From first line to last, output the records below exactly.

==============================

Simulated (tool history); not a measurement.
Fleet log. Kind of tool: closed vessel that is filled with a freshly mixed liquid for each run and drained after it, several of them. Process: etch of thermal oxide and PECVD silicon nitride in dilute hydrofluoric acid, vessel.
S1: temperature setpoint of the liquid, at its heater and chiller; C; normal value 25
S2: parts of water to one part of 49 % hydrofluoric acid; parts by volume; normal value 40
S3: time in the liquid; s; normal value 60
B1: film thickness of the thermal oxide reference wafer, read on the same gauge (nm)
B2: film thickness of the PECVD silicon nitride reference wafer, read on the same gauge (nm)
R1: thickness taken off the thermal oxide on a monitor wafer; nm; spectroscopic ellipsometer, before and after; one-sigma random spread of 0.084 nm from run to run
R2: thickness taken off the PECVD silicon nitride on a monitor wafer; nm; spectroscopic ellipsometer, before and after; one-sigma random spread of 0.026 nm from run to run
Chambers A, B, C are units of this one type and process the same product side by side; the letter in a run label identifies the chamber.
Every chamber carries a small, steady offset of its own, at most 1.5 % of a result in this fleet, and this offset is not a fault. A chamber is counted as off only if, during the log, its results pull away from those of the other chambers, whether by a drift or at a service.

==============================

## Written response
Simulated (tool history); not a measurement.
Fleet log. Kind of tool: closed vessel that is filled with a freshly mixed liquid for each run and drained after it, several of them. Process: etch of thermal oxide and PECVD silicon nitride in dilute hydrofluoric acid, vessel.
S1: temperature setpoint of the liquid, at its heater and chiller; C; normal value 25
S2: parts of water to one part of 49 % hydrofluoric acid; parts by volume; normal value 40
S3: time in the liquid; s; normal value 60
B1: film thickness of the thermal oxide reference wafer, read on the same gauge (nm)
B2: film thickness of the PECVD silicon nitride reference wafer, read on the same gauge (nm)
R1: thickness taken off the thermal oxide on a monitor wafer; nm; spectroscopic ellipsometer, before and after; one-sigma random spread of 0.084 nm from run to run
R2: thickness taken off the PECVD silicon nitride on a monitor wafer; nm; spectroscopic ellipsometer, before and after; one-sigma random spread of 0.026 nm from run to run
Chambers A, B, C are units of this one type and process the same product side by side; the letter in a run label identifies the chamber.
Every chamber carries a small, steady offset of its own, at most 1.5 % of a result in this fleet, and this offset is not a fault. A chamber is counted as off only if, during the log, its results pull away from those of the other chambers, whether by a drift or at a service.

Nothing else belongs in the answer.